WORK ITEM> Lines from the beginning of the data through the line containing "start-h: hours from" are to be copied exactly, with no other line included.

RECORD SET>
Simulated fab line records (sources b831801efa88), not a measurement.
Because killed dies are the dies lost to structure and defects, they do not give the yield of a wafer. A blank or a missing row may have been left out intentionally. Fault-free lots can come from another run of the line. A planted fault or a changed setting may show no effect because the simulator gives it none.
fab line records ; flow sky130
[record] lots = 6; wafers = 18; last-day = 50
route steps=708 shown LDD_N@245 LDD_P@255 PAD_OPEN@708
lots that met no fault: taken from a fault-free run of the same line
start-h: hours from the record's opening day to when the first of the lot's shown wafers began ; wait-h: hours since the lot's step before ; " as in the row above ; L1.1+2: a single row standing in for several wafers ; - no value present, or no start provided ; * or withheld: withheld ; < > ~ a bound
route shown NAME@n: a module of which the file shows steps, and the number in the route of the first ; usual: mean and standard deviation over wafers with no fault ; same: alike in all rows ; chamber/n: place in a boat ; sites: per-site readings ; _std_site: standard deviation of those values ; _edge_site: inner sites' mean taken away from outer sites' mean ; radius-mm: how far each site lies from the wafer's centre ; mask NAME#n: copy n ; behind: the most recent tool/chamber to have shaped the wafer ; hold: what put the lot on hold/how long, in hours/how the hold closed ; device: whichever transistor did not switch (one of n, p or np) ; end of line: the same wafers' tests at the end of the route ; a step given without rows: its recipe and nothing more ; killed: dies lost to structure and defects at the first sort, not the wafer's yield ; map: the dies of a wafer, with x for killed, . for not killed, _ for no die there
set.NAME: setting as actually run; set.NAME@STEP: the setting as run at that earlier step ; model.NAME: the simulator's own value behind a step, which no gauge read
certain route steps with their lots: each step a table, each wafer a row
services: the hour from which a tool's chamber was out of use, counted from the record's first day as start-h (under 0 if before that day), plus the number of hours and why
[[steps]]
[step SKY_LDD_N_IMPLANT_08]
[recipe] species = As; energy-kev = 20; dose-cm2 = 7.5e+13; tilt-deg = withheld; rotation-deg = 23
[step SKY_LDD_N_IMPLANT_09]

ANSWER AREA>
Simulated fab line records (sources b831801efa88), not a measurement.
Because killed dies are the dies lost to structure and defects, they do not give the yield of a wafer. A blank or a missing row may have been left out intentionally. Fault-free lots can come from another run of the line. A planted fault or a changed setting may show no effect because the simulator gives it none.
fab line records ; flow sky130
[record] lots = 6; wafers = 18; last-day = 50
route steps=708 shown LDD_N@245 LDD_P@255 PAD_OPEN@708
lots that met no fault: taken from a fault-free run of the same line
start-h: hours from the record's opening day to when the first of the lot's shown wafers began ; wait-h: hours since the lot's step before ; " as in the row above ; L1.1+2: a single row standing in for several wafers ; - no value present, or no start provided ; * or withheld: withheld ; < > ~ a bound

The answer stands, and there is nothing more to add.